>>>

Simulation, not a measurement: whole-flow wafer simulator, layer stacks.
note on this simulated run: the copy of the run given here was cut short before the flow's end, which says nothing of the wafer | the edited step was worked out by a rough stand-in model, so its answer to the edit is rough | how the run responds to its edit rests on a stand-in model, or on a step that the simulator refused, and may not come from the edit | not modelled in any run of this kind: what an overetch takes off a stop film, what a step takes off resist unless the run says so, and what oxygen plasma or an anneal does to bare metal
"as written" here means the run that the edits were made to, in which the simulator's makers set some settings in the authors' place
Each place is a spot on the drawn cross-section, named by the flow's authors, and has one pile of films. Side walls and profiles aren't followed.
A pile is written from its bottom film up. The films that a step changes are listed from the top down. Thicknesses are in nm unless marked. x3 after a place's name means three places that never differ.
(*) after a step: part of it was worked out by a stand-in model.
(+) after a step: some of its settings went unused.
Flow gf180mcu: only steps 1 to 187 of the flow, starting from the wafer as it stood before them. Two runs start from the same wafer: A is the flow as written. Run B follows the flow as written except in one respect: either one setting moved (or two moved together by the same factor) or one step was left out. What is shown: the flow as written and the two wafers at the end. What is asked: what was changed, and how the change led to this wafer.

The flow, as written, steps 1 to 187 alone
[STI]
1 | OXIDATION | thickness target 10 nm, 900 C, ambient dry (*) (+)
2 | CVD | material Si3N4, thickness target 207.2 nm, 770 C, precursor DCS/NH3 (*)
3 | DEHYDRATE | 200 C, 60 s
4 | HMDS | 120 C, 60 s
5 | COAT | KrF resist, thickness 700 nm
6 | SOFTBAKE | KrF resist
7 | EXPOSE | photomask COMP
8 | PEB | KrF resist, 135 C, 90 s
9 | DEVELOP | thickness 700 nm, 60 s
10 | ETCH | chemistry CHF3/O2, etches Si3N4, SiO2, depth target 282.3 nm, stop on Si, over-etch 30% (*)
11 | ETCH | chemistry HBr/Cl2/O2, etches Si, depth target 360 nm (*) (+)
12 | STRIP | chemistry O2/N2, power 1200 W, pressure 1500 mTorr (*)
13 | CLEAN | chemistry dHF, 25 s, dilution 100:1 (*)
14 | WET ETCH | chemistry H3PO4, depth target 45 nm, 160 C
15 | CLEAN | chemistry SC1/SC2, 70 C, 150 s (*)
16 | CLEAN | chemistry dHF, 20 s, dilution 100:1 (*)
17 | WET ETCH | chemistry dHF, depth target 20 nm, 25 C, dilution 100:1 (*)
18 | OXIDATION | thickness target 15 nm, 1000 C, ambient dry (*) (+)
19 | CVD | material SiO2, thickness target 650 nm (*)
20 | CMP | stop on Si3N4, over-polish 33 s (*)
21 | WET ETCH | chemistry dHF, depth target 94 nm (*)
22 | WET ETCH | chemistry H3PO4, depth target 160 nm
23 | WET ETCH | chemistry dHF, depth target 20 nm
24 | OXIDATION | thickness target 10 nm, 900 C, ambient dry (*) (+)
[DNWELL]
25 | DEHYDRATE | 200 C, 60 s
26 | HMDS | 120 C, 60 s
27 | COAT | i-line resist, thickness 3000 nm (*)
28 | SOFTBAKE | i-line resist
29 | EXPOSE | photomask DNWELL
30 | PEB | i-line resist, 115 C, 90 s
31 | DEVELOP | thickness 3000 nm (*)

<<<

▶ Activity: Your task is to restate, word for word, only those lines above that fall between the line holding "10 | ETCH |" and the line holding "21 | WET ETCH", inclusive.

▶ Exercise solution:
10 | ETCH | chemistry CHF3/O2, etches Si3N4, SiO2, depth target 282.3 nm, stop on Si, over-etch 30% (*)
11 | ETCH | chemistry HBr/Cl2/O2, etches Si, depth target 360 nm (*) (+)
12 | STRIP | chemistry O2/N2, power 1200 W, pressure 1500 mTorr (*)
13 | CLEAN | chemistry dHF, 25 s, dilution 100:1 (*)
14 | WET ETCH | chemistry H3PO4, depth target 45 nm, 160 C
15 | CLEAN | chemistry SC1/SC2, 70 C, 150 s (*)
16 | CLEAN | chemistry dHF, 20 s, dilution 100:1 (*)
17 | WET ETCH | chemistry dHF, depth target 20 nm, 25 C, dilution 100:1 (*)
18 | OXIDATION | thickness target 15 nm, 1000 C, ambient dry (*) (+)
19 | CVD | material SiO2, thickness target 650 nm (*)
20 | CMP | stop on Si3N4, over-polish 33 s (*)
21 | WET ETCH | chemistry dHF, depth target 94 nm (*)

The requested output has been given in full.